Set down word for word each line from the start of the listing through the line that contains "SKY_METAL5_THK_MEAS_06, reading METAL5_ALCU_THK: flagged", both included.

RECORD EXCERPTS:
______

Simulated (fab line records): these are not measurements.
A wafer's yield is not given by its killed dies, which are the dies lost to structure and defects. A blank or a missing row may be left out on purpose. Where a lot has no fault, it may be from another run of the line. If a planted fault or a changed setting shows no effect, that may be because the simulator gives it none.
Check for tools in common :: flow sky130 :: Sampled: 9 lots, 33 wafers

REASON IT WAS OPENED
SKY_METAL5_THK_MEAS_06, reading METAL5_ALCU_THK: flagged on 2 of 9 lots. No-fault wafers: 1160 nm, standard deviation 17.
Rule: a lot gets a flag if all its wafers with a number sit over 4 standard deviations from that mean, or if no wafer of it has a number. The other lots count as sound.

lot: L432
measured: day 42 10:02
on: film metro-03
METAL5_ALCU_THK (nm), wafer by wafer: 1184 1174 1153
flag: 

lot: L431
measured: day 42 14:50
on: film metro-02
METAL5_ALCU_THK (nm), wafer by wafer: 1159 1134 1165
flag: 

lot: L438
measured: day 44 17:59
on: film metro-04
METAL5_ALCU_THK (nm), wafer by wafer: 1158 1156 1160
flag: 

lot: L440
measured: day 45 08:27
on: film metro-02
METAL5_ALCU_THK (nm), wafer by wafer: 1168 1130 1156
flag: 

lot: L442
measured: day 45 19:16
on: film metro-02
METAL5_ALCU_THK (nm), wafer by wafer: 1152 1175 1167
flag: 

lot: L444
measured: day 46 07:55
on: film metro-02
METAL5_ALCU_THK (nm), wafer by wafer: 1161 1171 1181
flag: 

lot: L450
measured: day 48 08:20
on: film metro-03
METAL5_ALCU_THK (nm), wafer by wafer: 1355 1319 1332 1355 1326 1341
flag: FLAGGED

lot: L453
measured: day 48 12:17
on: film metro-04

______

REPLY:
Simulated (fab line records): these are not measurements.
A wafer's yield is not given by its killed dies, which are the dies lost to structure and defects. A blank or a missing row may be left out on purpose. Where a lot has no fault, it may be from another run of the line. If a planted fault or a changed setting shows no effect, that may be because the simulator gives it none.
Check for tools in common :: flow sky130 :: Sampled: 9 lots, 33 wafers

REASON IT WAS OPENED
SKY_METAL5_THK_MEAS_06, reading METAL5_ALCU_THK: flagged on 2 of 9 lots. No-fault wafers: 1160 nm, standard deviation 17.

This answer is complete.